■ **Data supplied**
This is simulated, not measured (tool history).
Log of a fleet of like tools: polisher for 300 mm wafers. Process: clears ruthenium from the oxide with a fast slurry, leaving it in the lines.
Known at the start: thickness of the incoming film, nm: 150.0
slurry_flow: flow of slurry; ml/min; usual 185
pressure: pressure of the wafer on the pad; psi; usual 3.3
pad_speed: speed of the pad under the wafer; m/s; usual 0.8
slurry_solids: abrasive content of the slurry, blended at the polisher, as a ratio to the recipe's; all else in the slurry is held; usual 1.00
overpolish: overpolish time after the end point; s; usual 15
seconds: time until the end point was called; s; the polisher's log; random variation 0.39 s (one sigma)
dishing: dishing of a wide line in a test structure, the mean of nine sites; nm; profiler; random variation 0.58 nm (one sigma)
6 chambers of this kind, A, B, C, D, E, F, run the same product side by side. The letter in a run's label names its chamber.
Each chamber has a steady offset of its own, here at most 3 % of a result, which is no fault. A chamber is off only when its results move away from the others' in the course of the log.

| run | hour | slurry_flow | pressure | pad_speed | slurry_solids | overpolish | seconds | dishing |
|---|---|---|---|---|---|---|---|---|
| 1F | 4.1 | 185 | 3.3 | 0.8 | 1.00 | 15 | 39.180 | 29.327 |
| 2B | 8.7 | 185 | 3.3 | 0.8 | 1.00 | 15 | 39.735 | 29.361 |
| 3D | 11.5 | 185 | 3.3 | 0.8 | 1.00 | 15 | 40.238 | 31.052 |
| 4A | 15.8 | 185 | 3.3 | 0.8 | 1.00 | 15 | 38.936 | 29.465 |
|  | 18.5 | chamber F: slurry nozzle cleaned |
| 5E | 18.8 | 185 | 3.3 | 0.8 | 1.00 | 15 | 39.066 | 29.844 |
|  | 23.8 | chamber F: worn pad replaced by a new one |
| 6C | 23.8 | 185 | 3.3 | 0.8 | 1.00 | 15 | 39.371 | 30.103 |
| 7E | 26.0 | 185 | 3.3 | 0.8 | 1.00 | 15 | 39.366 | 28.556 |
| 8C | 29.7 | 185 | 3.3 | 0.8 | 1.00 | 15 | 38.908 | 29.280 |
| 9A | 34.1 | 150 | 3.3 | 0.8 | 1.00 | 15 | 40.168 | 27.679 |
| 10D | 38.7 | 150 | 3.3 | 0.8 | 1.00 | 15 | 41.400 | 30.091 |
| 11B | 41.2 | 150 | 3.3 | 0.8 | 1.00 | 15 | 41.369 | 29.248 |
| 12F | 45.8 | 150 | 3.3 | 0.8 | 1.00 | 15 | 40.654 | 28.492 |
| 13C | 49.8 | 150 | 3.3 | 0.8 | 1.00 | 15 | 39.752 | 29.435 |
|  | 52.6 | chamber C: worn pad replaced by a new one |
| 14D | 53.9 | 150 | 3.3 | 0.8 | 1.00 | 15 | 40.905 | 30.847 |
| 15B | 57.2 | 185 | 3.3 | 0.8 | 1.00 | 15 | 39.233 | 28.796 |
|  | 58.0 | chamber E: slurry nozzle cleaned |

■ **Work instruction**
Among the lines above, repeat exactly those from the line with "39.752 | 29.435 |" to the line with "39.233 | 28.796 |", counting both ends.

■ **Answer box**
| 13C | 49.8 | 150 | 3.3 | 0.8 | 1.00 | 15 | 39.752 | 29.435 |
|  | 52.6 | chamber C: worn pad replaced by a new one |
| 14D | 53.9 | 150 | 3.3 | 0.8 | 1.00 | 15 | 40.905 | 30.847 |
| 15B | 57.2 | 185 | 3.3 | 0.8 | 1.00 | 15 | 39.233 | 28.796 |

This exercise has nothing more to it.